■ Assigned task ■
The answer must be an exact restatement of all the data.

■ Material provided ■
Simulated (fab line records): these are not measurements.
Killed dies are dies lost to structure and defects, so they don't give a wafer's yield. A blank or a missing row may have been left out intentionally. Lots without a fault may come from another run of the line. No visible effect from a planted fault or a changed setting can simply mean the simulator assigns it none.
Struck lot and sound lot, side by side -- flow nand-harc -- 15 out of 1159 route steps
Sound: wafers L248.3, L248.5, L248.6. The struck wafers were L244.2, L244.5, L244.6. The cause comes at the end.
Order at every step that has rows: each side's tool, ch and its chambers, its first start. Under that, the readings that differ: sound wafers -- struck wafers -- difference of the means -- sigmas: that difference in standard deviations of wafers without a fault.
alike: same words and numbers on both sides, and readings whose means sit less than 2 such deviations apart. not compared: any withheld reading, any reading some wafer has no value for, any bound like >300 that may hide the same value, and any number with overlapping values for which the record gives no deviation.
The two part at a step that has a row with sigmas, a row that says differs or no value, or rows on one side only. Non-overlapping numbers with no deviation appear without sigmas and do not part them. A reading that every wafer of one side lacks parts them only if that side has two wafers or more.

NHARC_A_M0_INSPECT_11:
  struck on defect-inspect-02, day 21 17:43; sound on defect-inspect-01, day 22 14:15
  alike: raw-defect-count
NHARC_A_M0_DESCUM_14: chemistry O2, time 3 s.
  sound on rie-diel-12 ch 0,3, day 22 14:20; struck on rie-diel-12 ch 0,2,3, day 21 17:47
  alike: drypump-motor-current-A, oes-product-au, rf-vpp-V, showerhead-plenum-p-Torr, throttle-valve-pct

■ Exercise response ■
Simulated (fab line records): these are not measurements.
Killed dies are dies lost to structure and defects, so they don't give a wafer's yield. A blank or a missing row may have been left out intentionally. Lots without a fault may come from another run of the line. No visible effect from a planted fault or a changed setting can simply mean the simulator assigns it none.
Struck lot and sound lot, side by side -- flow nand-harc -- 15 out of 1159 route steps
Sound: wafers L248.3, L248.5, L248.6. The struck wafers were L244.2, L244.5, L244.6. The cause comes at the end.
Order at every step that has rows: each side's tool, ch and its chambers, its first start. Under that, the readings that differ: sound wafers -- struck wafers -- difference of the means -- sigmas: that difference in standard deviations of wafers without a fault.
alike: same words and numbers on both sides, and readings whose means sit less than 2 such deviations apart. not compared: any withheld reading, any reading some wafer has no value for, any bound like >300 that may hide the same value, and any number with overlapping values for which the record gives no deviation.
The two part at a step that has a row with sigmas, a row that says differs or no value, or rows on one side only. Non-overlapping numbers with no deviation appear without sigmas and do not part them. A reading that every wafer of one side lacks parts them only if that side has two wafers or more.

NHARC_A_M0_INSPECT_11:
  struck on defect-inspect-02, day 21 17:43; sound on defect-inspect-01, day 22 14:15
  alike: raw-defect-count
NHARC_A_M0_DESCUM_14: chemistry O2, time 3 s.
  sound on rie-diel-12 ch 0,3, day 22 14:20; struck on rie-diel-12 ch 0,2,3, day 21 17:47
  alike: drypump-motor-current-A, oes-product-au, rf-vpp-V, showerhead-plenum-p-Torr, throttle-valve-pct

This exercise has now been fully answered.